The expected response is the entire set of entries, copied exactly.

________

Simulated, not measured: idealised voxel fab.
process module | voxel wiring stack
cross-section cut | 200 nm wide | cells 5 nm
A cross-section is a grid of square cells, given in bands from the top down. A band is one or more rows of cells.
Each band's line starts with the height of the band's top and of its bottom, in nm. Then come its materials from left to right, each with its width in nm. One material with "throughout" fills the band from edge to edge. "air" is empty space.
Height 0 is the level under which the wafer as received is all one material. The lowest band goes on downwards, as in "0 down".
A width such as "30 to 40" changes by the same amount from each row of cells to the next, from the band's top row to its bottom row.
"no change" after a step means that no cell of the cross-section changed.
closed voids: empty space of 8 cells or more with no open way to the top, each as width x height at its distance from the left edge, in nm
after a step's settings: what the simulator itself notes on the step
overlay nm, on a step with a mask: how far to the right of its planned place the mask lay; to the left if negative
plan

________

__Response__
Simulated, not measured: idealised voxel fab.
process module | voxel wiring stack
cross-section cut | 200 nm wide | cells 5 nm
A cross-section is a grid of square cells, given in bands from the top down. A band is one or more rows of cells.
Each band's line starts with the height of the band's top and of its bottom, in nm. Then come its materials from left to right, each with its width in nm. One material with "throughout" fills the band from edge to edge. "air" is empty space.
Height 0 is the level under which the wafer as received is all one material. The lowest band goes on downwards, as in "0 down".
A width such as "30 to 40" changes by the same amount from each row of cells to the next, from the band's top row to its bottom row.
"no change" after a step means that no cell of the cross-section changed.
closed voids: empty space of 8 cells or more with no open way to the top, each as width x height at its distance from the left edge, in nm
after a step's settings: what the simulator itself notes on the step
overlay nm, on a step with a mask: how far to the right of its planned place the mask lay; to the left if negative
plan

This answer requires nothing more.